━━━━━ RECORDS SHOWN

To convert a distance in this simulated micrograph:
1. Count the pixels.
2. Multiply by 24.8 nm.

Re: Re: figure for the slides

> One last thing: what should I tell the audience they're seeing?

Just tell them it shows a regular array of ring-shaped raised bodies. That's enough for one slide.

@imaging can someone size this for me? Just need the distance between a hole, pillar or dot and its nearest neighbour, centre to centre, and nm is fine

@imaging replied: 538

━━━━━━━━━━

WORK TASK
Print only what lies in the material above starting at the line with "Re: Re: figure for the slides" and ending at the line with "Just tell them", every line exactly as given.

WRITTEN REPLY
Re: Re: figure for the slides

> One last thing: what should I tell the audience they're seeing?

Just tell them it shows a regular array of ring-shaped raised bodies. That's enough for one slide.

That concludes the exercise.